== == ==
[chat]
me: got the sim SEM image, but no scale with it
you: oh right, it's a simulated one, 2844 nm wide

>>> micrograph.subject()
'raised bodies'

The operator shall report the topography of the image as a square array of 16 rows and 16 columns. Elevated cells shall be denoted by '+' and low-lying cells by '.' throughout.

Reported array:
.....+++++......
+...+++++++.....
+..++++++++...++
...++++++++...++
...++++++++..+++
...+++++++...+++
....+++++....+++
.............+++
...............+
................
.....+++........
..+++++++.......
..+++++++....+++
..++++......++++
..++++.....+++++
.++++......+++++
== == ==

BRIEF: The data above needs to be repeated exactly, line for line.

TASK RESULT:
[chat]
me: got the sim SEM image, but no scale with it
you: oh right, it's a simulated one, 2844 nm wide

>>> micrograph.subject()
'raised bodies'

The operator shall report the topography of the image as a square array of 16 rows and 16 columns. Elevated cells shall be denoted by '+' and low-lying cells by '.' throughout.

Reported array:
.....+++++......
+...+++++++.....
+..++++++++...++
...++++++++...++
...++++++++..+++
...+++++++...+++
....+++++....+++
.............+++
...............+
................
.....+++........
..+++++++.......
..+++++++....+++
..++++......++++
..++++.....+++++
.++++......+++++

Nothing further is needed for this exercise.